Material shown
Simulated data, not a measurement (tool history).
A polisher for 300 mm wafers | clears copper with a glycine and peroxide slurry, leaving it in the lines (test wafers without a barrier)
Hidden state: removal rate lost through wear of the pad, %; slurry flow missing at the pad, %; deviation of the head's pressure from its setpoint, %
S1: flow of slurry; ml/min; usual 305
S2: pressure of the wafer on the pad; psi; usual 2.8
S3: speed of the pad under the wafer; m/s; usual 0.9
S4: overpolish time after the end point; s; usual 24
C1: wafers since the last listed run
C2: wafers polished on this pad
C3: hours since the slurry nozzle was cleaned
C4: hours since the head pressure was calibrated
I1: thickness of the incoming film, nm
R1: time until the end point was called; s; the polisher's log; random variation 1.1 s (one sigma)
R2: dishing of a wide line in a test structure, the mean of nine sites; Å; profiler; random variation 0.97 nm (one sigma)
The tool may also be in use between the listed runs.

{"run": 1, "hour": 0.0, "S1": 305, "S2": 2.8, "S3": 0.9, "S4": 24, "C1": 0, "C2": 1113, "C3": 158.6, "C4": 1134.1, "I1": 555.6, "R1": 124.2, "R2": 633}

Work request
However many lines the data holds, return each one exactly.

Answer section
Simulated data, not a measurement (tool history).
A polisher for 300 mm wafers | clears copper with a glycine and peroxide slurry, leaving it in the lines (test wafers without a barrier)
Hidden state: removal rate lost through wear of the pad, %; slurry flow missing at the pad, %; deviation of the head's pressure from its setpoint, %
S1: flow of slurry; ml/min; usual 305
S2: pressure of the wafer on the pad; psi; usual 2.8
S3: speed of the pad under the wafer; m/s; usual 0.9
S4: overpolish time after the end point; s; usual 24
C1: wafers since the last listed run
C2: wafers polished on this pad
C3: hours since the slurry nozzle was cleaned
C4: hours since the head pressure was calibrated
I1: thickness of the incoming film, nm
R1: time until the end point was called; s; the polisher's log; random variation 1.1 s (one sigma)
R2: dishing of a wide line in a test structure, the mean of nine sites; Å; profiler; random variation 0.97 nm (one sigma)
The tool may also be in use between the listed runs.

{"run": 1, "hour": 0.0, "S1": 305, "S2": 2.8, "S3": 0.9, "S4": 24, "C1": 0, "C2": 1113, "C3": 158.6, "C4": 1134.1, "I1": 555.6, "R1": 124.2, "R2": 633}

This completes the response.